-------- Data records

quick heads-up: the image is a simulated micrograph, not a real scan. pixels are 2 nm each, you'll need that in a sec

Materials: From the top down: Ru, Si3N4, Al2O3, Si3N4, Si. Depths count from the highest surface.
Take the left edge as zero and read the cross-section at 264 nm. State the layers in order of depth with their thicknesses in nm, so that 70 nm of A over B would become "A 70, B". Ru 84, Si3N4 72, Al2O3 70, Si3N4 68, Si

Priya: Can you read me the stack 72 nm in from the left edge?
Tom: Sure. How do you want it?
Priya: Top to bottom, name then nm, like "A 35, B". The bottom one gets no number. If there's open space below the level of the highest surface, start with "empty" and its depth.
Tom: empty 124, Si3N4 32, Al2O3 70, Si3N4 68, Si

----------------

Brief: Word for word, restate the entries from the first line to the line that has "Priya: Top to", both included, and nothing else.

Written solution:
quick heads-up: the image is a simulated micrograph, not a real scan. pixels are 2 nm each, you'll need that in a sec

Materials: From the top down: Ru, Si3N4, Al2O3, Si3N4, Si. Depths count from the highest surface.
Take the left edge as zero and read the cross-section at 264 nm. State the layers in order of depth with their thicknesses in nm, so that 70 nm of A over B would become "A 70, B". Ru 84, Si3N4 72, Al2O3 70, Si3N4 68, Si

Priya: Can you read me the stack 72 nm in from the left edge?
Tom: Sure. How do you want it?
Priya: Top to bottom, name then nm, like "A 35, B". The bottom one gets no number. If there's open space below the level of the highest surface, start with "empty" and its depth.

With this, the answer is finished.